▶ ASSIGNED TASK: Retype the records that come next, word for word.

▶ INFORMATION:
■ ■ ■
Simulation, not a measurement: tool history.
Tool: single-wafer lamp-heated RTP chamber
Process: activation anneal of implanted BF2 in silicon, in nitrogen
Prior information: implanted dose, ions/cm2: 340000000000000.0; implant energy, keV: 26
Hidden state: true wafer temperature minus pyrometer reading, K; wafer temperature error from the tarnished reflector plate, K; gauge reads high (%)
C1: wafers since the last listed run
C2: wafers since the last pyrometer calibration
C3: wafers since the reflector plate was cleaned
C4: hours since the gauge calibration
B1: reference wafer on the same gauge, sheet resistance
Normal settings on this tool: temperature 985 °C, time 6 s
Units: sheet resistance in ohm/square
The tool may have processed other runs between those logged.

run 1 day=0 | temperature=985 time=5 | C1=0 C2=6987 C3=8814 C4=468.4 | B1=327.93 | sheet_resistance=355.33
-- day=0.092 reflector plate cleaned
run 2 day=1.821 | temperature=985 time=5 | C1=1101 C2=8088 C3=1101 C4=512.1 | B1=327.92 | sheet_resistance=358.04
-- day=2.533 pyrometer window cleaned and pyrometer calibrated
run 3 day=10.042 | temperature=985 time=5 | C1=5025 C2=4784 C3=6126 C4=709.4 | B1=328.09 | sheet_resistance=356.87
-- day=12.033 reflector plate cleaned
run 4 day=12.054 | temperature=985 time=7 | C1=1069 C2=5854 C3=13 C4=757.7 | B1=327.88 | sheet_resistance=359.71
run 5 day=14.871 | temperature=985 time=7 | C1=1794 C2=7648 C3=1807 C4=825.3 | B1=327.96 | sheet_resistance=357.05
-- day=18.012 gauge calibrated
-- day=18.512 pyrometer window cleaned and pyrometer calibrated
■ ■ ■

▶ TASK OUTPUT:
Simulation, not a measurement: tool history.
Tool: single-wafer lamp-heated RTP chamber
Process: activation anneal of implanted BF2 in silicon, in nitrogen
Prior information: implanted dose, ions/cm2: 340000000000000.0; implant energy, keV: 26
Hidden state: true wafer temperature minus pyrometer reading, K; wafer temperature error from the tarnished reflector plate, K; gauge reads high (%)
C1: wafers since the last listed run
C2: wafers since the last pyrometer calibration
C3: wafers since the reflector plate was cleaned
C4: hours since the gauge calibration
B1: reference wafer on the same gauge, sheet resistance
Normal settings on this tool: temperature 985 °C, time 6 s
Units: sheet resistance in ohm/square
The tool may have processed other runs between those logged.

run 1 day=0 | temperature=985 time=5 | C1=0 C2=6987 C3=8814 C4=468.4 | B1=327.93 | sheet_resistance=355.33
-- day=0.092 reflector plate cleaned
run 2 day=1.821 | temperature=985 time=5 | C1=1101 C2=8088 C3=1101 C4=512.1 | B1=327.92 | sheet_resistance=358.04
-- day=2.533 pyrometer window cleaned and pyrometer calibrated
run 3 day=10.042 | temperature=985 time=5 | C1=5025 C2=4784 C3=6126 C4=709.4 | B1=328.09 | sheet_resistance=356.87
-- day=12.033 reflector plate cleaned
run 4 day=12.054 | temperature=985 time=7 | C1=1069 C2=5854 C3=13 C4=757.7 | B1=327.88 | sheet_resistance=359.71
run 5 day=14.871 | temperature=985 time=7 | C1=1794 C2=7648 C3=1807 C4=825.3 | B1=327.96 | sheet_resistance=357.05
-- day=18.012 gauge calibrated
-- day=18.512 pyrometer window cleaned and pyrometer calibrated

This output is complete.